### REQUIRED ACTION
Reproduce the listing that follows, unchanged and complete.

=======

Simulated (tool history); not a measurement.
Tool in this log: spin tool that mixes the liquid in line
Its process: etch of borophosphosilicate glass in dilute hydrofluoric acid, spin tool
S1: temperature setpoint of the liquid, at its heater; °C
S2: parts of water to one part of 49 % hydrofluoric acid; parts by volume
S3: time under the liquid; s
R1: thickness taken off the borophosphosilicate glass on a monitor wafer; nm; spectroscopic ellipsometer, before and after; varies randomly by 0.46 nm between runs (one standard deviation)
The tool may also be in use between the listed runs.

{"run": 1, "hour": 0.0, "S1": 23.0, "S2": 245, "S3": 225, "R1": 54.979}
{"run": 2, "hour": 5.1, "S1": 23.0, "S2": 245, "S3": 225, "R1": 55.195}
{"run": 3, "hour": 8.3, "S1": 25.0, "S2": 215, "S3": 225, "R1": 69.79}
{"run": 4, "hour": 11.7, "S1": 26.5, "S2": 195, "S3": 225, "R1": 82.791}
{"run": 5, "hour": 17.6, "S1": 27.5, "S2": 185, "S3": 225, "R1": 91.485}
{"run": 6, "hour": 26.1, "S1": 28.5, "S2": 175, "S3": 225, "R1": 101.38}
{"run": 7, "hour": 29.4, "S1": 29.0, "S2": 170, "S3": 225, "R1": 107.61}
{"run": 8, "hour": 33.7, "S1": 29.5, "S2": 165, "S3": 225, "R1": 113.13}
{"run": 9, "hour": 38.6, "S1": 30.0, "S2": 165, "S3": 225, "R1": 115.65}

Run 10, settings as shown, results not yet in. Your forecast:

=======

### WRITTEN SOLUTION
Simulated (tool history); not a measurement.
Tool in this log: spin tool that mixes the liquid in line
Its process: etch of borophosphosilicate glass in dilute hydrofluoric acid, spin tool
S1: temperature setpoint of the liquid, at its heater; °C
S2: parts of water to one part of 49 % hydrofluoric acid; parts by volume
S3: time under the liquid; s
R1: thickness taken off the borophosphosilicate glass on a monitor wafer; nm; spectroscopic ellipsometer, before and after; varies randomly by 0.46 nm between runs (one standard deviation)
The tool may also be in use between the listed runs.

{"run": 1, "hour": 0.0, "S1": 23.0, "S2": 245, "S3": 225, "R1": 54.979}
{"run": 2, "hour": 5.1, "S1": 23.0, "S2": 245, "S3": 225, "R1": 55.195}
{"run": 3, "hour": 8.3, "S1": 25.0, "S2": 215, "S3": 225, "R1": 69.79}
{"run": 4, "hour": 11.7, "S1": 26.5, "S2": 195, "S3": 225, "R1": 82.791}
{"run": 5, "hour": 17.6, "S1": 27.5, "S2": 185, "S3": 225, "R1": 91.485}
{"run": 6, "hour": 26.1, "S1": 28.5, "S2": 175, "S3": 225, "R1": 101.38}
{"run": 7, "hour": 29.4, "S1": 29.0, "S2": 170, "S3": 225, "R1": 107.61}
{"run": 8, "hour": 33.7, "S1": 29.5, "S2": 165, "S3": 225, "R1": 113.13}
{"run": 9, "hour": 38.6, "S1": 30.0, "S2": 165, "S3": 225, "R1": 115.65}

Run 10, settings as shown, results not yet in. Your forecast:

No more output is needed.